# Requirement
For the records below, output each line exactly as it appears, from the first through the line with "S2: bias power; kW; usual 0.184".

# The data
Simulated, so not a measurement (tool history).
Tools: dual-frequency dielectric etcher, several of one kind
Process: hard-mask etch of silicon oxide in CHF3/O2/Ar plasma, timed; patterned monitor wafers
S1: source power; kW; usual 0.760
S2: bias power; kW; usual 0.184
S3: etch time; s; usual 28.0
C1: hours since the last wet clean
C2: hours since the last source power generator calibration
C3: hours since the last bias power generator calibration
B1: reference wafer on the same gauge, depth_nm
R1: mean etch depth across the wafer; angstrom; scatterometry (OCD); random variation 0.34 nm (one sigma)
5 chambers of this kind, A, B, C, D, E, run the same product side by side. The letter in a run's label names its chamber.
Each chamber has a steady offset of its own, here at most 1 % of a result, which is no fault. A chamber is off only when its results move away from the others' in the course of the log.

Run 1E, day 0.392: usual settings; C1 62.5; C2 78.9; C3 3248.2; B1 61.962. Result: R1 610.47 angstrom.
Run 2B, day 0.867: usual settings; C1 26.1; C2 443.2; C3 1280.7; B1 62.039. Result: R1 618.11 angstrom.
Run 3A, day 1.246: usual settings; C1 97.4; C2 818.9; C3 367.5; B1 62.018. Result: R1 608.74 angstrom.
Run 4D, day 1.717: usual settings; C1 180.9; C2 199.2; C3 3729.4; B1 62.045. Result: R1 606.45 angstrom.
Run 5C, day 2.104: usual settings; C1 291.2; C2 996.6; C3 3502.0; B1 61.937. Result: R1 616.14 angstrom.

# Task response
Simulated, so not a measurement (tool history).
Tools: dual-frequency dielectric etcher, several of one kind
Process: hard-mask etch of silicon oxide in CHF3/O2/Ar plasma, timed; patterned monitor wafers
S1: source power; kW; usual 0.760
S2: bias power; kW; usual 0.184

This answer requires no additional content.